════════════════

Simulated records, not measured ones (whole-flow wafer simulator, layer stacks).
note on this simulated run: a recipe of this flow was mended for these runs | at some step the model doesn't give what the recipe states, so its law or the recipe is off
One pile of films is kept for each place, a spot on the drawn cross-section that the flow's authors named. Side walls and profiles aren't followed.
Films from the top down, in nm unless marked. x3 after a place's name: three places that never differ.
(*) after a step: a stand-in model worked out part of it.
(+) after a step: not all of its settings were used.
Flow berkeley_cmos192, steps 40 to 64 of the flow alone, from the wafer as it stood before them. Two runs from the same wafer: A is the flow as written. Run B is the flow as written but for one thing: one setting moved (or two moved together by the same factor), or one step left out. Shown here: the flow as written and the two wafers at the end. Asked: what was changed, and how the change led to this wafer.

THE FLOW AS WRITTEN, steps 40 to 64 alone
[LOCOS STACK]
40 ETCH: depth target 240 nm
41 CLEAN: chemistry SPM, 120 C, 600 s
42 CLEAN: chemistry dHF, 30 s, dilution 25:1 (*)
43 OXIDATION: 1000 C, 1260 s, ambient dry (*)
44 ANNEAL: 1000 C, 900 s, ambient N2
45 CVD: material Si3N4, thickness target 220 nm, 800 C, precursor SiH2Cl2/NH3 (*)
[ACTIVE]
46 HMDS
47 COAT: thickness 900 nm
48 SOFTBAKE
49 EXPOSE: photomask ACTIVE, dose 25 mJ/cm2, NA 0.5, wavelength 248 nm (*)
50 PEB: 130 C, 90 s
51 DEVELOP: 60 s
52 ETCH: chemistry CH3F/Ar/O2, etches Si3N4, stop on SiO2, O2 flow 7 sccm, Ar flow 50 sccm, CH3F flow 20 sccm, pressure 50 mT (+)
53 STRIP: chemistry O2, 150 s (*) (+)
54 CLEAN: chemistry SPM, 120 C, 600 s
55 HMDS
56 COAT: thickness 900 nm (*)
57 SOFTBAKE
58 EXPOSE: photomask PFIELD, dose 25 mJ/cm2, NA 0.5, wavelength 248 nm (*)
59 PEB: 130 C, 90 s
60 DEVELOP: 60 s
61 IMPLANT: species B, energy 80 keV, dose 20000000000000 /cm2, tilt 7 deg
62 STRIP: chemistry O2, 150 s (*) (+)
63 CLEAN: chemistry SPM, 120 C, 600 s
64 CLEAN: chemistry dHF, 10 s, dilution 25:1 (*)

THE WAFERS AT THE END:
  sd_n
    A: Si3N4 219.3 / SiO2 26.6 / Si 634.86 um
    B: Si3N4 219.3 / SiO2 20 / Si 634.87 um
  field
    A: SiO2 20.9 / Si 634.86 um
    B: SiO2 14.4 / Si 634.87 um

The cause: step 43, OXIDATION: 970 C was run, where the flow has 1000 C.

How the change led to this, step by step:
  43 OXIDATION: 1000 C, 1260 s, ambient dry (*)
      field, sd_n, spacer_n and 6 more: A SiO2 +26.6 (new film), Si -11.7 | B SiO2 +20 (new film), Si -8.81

════════════════

**Work item:**
Output each line of the records above exactly, beginning at the first, and stop once the line containing "50 PEB: 130 C, 90 s" has been output.

**Task response:**
Simulated records, not measured ones (whole-flow wafer simulator, layer stacks).
note on this simulated run: a recipe of this flow was mended for these runs | at some step the model doesn't give what the recipe states, so its law or the recipe is off
One pile of films is kept for each place, a spot on the drawn cross-section that the flow's authors named. Side walls and profiles aren't followed.
Films from the top down, in nm unless marked. x3 after a place's name: three places that never differ.
(*) after a step: a stand-in model worked out part of it.
(+) after a step: not all of its settings were used.
Flow berkeley_cmos192, steps 40 to 64 of the flow alone, from the wafer as it stood before them. Two runs from the same wafer: A is the flow as written. Run B is the flow as written but for one thing: one setting moved (or two moved together by the same factor), or one step left out. Shown here: the flow as written and the two wafers at the end. Asked: what was changed, and how the change led to this wafer.

THE FLOW AS WRITTEN, steps 40 to 64 alone
[LOCOS STACK]
40 ETCH: depth target 240 nm
41 CLEAN: chemistry SPM, 120 C, 600 s
42 CLEAN: chemistry dHF, 30 s, dilution 25:1 (*)
43 OXIDATION: 1000 C, 1260 s, ambient dry (*)
44 ANNEAL: 1000 C, 900 s, ambient N2
45 CVD: material Si3N4, thickness target 220 nm, 800 C, precursor SiH2Cl2/NH3 (*)
[ACTIVE]
46 HMDS
47 COAT: thickness 900 nm
48 SOFTBAKE
49 EXPOSE: photomask ACTIVE, dose 25 mJ/cm2, NA 0.5, wavelength 248 nm (*)
50 PEB: 130 C, 90 s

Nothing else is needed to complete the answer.